○ ○ ○ ○

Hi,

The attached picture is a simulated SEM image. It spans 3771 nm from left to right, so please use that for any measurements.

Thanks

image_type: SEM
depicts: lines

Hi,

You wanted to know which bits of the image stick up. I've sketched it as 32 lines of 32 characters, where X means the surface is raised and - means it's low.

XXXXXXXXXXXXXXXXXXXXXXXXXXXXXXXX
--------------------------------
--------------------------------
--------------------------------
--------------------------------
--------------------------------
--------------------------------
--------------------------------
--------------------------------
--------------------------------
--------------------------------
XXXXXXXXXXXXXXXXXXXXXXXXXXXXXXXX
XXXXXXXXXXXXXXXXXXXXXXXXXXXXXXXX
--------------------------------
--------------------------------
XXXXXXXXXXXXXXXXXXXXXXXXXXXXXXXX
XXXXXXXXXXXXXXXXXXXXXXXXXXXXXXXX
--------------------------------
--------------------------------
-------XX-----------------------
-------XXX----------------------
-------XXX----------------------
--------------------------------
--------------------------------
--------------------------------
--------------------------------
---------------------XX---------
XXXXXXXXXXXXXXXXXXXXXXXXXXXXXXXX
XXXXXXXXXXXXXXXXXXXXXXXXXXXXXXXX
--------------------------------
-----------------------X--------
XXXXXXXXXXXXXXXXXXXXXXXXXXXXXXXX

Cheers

○ ○ ○ ○

Take the first line of the material above as the start and the line that contains "You wanted to" as the end. Output only that span, every line exactly as it stands.

Hi,

The attached picture is a simulated SEM image. It spans 3771 nm from left to right, so please use that for any measurements.

Thanks

image_type: SEM
depicts: lines

Hi,

You wanted to know which bits of the image stick up. I've sketched it as 32 lines of 32 characters, where X means the surface is raised and - means it's low.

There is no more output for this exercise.